Activity: Transcribe the records underneath word for word, and leave no line out.

** Given entries follows **

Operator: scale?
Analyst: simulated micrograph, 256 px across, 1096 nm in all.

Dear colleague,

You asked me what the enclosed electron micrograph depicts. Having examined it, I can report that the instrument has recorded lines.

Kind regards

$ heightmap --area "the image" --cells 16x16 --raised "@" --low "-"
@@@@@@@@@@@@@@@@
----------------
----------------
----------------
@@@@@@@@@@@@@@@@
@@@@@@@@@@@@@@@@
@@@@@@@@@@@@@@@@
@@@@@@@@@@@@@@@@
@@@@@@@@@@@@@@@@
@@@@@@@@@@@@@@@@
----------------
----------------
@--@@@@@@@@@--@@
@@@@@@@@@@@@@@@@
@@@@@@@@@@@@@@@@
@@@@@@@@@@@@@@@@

** End of Given entries **

Answer box:
Operator: scale?
Analyst: simulated micrograph, 256 px across, 1096 nm in all.

Dear colleague,

You asked me what the enclosed electron micrograph depicts. Having examined it, I can report that the instrument has recorded lines.

Kind regards

$ heightmap --area "the image" --cells 16x16 --raised "@" --low "-"
@@@@@@@@@@@@@@@@
----------------
----------------
----------------
@@@@@@@@@@@@@@@@
@@@@@@@@@@@@@@@@
@@@@@@@@@@@@@@@@
@@@@@@@@@@@@@@@@
@@@@@@@@@@@@@@@@
@@@@@@@@@@@@@@@@
----------------
----------------
@--@@@@@@@@@--@@
@@@@@@@@@@@@@@@@
@@@@@@@@@@@@@@@@
@@@@@@@@@@@@@@@@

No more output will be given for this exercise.